LISTED ENTRIES.
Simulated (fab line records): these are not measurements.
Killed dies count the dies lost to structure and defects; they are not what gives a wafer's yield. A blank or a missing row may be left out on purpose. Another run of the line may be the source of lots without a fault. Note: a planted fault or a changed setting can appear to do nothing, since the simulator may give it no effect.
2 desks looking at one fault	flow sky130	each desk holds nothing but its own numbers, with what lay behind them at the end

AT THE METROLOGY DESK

ACTIVITY. Your task is to retype all of the lines above exactly.

TASK SOLUTION.
Simulated (fab line records): these are not measurements.
Killed dies count the dies lost to structure and defects; they are not what gives a wafer's yield. A blank or a missing row may be left out on purpose. Another run of the line may be the source of lots without a fault. Note: a planted fault or a changed setting can appear to do nothing, since the simulator may give it no effect.
2 desks looking at one fault	flow sky130	each desk holds nothing but its own numbers, with what lay behind them at the end

AT THE METROLOGY DESK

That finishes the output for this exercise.